> [DATA SUPPLIED]
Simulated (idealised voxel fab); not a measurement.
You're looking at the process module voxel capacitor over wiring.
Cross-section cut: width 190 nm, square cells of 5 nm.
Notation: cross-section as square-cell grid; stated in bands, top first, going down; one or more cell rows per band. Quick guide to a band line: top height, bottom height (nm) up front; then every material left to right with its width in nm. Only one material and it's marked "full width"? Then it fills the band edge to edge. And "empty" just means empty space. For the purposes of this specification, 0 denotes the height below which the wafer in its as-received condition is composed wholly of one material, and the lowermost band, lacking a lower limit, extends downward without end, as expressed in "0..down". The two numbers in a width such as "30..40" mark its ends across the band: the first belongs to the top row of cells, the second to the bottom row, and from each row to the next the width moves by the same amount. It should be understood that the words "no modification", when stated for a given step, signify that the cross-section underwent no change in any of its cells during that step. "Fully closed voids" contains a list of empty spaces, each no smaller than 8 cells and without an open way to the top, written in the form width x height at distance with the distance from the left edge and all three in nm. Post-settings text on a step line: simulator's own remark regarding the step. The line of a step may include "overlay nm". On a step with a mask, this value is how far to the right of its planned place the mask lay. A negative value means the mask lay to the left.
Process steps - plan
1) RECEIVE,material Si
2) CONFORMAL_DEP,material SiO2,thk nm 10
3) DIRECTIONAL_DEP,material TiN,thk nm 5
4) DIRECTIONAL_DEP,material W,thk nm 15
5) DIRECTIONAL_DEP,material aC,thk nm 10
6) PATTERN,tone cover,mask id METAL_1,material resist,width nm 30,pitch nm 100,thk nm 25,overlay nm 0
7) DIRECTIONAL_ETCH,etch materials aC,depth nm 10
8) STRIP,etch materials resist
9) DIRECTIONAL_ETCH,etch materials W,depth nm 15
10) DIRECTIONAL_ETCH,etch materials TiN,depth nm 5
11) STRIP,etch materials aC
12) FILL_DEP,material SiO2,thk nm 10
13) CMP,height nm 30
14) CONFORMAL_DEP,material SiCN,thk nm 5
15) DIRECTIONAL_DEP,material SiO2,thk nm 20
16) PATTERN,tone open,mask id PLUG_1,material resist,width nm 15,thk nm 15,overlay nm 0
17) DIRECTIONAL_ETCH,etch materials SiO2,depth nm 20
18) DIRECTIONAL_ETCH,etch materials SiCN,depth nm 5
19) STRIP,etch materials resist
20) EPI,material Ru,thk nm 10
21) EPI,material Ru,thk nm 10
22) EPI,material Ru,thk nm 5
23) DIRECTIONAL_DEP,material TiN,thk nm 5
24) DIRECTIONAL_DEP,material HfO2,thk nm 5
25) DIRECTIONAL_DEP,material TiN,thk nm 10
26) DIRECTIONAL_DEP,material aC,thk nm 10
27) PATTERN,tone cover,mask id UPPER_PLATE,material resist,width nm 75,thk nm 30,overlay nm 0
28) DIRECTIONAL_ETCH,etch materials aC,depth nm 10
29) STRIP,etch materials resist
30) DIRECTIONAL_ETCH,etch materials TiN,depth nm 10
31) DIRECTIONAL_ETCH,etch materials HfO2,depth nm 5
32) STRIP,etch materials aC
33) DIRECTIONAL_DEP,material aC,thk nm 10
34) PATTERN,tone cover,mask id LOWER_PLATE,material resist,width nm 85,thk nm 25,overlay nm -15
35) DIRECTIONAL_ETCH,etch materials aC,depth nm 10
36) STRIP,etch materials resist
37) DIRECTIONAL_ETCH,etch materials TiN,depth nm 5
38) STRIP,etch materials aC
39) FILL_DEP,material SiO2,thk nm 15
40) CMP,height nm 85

> [ASSIGNMENT] If a line comes after the one that contains "Cross-section cut: width", leave it out; return every line of the entries up to that point exactly, starting with the first, with that line included.

> [TASK ANSWER]
Simulated (idealised voxel fab); not a measurement.
You're looking at the process module voxel capacitor over wiring.
Cross-section cut: width 190 nm, square cells of 5 nm.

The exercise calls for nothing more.